## [WORK ITEM]
Below are entries; print them exactly from the first line through the one containing "clear distance between".

*** Opening of INFORMATION SHOWN ***
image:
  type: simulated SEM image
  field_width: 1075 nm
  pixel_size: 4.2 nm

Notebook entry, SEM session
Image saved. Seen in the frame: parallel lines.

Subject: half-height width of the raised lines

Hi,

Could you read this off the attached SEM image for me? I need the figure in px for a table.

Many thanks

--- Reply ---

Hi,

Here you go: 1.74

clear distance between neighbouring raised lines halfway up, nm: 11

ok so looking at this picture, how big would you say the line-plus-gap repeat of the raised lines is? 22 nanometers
*** Close of INFORMATION SHOWN ***

## [TASK ANSWER]
image:
  type: simulated SEM image
  field_width: 1075 nm
  pixel_size: 4.2 nm

Notebook entry, SEM session
Image saved. Seen in the frame: parallel lines.

Subject: half-height width of the raised lines

Hi,

Could you read this off the attached SEM image for me? I need the figure in px for a table.

Many thanks

--- Reply ---

Hi,

Here you go: 1.74

clear distance between neighbouring raised lines halfway up, nm: 11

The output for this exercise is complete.